***** Entries supplied *****

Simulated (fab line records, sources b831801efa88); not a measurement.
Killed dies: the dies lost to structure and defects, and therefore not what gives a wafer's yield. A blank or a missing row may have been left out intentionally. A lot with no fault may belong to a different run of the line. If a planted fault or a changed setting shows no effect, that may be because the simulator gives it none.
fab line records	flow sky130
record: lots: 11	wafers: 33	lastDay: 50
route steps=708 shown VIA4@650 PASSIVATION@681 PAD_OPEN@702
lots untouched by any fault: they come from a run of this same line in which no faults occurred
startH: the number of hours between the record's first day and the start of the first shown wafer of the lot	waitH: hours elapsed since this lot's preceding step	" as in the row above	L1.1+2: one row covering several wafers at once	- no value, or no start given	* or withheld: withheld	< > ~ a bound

*****

> **Work task**
Look above and return each line of the records exactly, from the very first through the line with "lots untouched by", both included.

> **Response area**
Simulated (fab line records, sources b831801efa88); not a measurement.
Killed dies: the dies lost to structure and defects, and therefore not what gives a wafer's yield. A blank or a missing row may have been left out intentionally. A lot with no fault may belong to a different run of the line. If a planted fault or a changed setting shows no effect, that may be because the simulator gives it none.
fab line records	flow sky130
record: lots: 11	wafers: 33	lastDay: 50
route steps=708 shown VIA4@650 PASSIVATION@681 PAD_OPEN@702
lots untouched by any fault: they come from a run of this same line in which no faults occurred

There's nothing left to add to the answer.